- _Requirement_: Restate word for word the lines of the entries below, starting with the line that holds "SIGNATURES (means of the wafers above)" and ending with the line that holds "within a chamber", and no others.

★ ★ ★
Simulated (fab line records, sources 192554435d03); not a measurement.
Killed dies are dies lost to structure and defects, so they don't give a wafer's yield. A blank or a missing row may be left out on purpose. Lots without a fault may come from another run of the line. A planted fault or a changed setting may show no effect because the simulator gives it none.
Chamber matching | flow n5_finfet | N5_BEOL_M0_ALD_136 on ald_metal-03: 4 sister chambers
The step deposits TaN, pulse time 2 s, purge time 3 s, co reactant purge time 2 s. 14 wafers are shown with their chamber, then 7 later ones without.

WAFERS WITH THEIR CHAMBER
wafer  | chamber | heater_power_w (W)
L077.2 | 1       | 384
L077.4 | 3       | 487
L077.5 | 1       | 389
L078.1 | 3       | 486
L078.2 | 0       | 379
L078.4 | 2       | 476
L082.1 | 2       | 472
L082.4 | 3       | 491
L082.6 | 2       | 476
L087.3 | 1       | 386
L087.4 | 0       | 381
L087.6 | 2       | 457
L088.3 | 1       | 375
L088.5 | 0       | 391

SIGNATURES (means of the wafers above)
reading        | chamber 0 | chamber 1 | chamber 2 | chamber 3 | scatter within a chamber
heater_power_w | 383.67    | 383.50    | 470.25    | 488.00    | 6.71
★ ★ ★

- _Your solution_:
SIGNATURES (means of the wafers above)
reading        | chamber 0 | chamber 1 | chamber 2 | chamber 3 | scatter within a chamber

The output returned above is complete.